━━━━━━━━
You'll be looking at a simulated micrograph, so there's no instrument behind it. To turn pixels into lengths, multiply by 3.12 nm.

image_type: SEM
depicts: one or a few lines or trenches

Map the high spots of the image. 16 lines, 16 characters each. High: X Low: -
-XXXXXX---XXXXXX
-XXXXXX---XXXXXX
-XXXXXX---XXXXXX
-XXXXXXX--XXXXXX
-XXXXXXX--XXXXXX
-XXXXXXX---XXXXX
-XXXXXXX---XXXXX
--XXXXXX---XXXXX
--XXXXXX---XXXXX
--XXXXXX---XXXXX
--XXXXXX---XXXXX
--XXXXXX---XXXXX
━━━━━━━━

■ WORK ORDER: Output each entry precisely as given.

■ EXERCISE RESULT:
You'll be looking at a simulated micrograph, so there's no instrument behind it. To turn pixels into lengths, multiply by 3.12 nm.

image_type: SEM
depicts: one or a few lines or trenches

Map the high spots of the image. 16 lines, 16 characters each. High: X Low: -
-XXXXXX---XXXXXX
-XXXXXX---XXXXXX
-XXXXXX---XXXXXX
-XXXXXXX--XXXXXX
-XXXXXXX--XXXXXX
-XXXXXXX---XXXXX
-XXXXXXX---XXXXX
--XXXXXX---XXXXX
--XXXXXX---XXXXX
--XXXXXX---XXXXX
--XXXXXX---XXXXX
--XXXXXX---XXXXX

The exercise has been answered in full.